DATA EXCERPTS
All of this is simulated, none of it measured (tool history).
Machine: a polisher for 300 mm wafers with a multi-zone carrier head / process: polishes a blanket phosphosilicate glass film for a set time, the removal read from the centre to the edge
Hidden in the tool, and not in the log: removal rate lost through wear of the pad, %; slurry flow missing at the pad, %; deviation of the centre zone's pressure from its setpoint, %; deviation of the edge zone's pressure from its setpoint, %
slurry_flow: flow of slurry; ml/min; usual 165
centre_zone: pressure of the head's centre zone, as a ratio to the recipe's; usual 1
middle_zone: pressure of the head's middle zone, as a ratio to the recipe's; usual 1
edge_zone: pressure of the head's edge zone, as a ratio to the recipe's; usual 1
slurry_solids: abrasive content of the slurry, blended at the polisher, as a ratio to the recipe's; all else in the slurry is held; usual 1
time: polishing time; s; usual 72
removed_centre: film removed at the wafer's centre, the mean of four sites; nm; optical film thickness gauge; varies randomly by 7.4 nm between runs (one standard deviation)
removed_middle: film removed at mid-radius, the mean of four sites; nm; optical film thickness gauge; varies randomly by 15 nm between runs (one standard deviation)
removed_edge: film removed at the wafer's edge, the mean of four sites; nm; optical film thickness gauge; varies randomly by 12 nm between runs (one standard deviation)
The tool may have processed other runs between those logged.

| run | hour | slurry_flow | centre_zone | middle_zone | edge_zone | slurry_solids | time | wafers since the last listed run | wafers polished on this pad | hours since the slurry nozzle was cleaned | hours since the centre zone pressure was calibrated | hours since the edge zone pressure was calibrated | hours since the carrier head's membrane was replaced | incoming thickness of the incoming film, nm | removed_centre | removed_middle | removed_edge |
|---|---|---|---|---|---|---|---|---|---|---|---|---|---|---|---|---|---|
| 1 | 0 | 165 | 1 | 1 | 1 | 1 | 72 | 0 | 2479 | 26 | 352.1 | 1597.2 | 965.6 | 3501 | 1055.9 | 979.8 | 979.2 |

ASSIGNMENT
In the data above, retype exactly and only the lines between the one holding "middle_zone: pressure of" and the one holding "removed_middle: film removed", inclusive.

WRITTEN ANSWER
middle_zone: pressure of the head's middle zone, as a ratio to the recipe's; usual 1
edge_zone: pressure of the head's edge zone, as a ratio to the recipe's; usual 1
slurry_solids: abrasive content of the slurry, blended at the polisher, as a ratio to the recipe's; all else in the slurry is held; usual 1
time: polishing time; s; usual 72
removed_centre: film removed at the wafer's centre, the mean of four sites; nm; optical film thickness gauge; varies randomly by 7.4 nm between runs (one standard deviation)
removed_middle: film removed at mid-radius, the mean of four sites; nm; optical film thickness gauge; varies randomly by 15 nm between runs (one standard deviation)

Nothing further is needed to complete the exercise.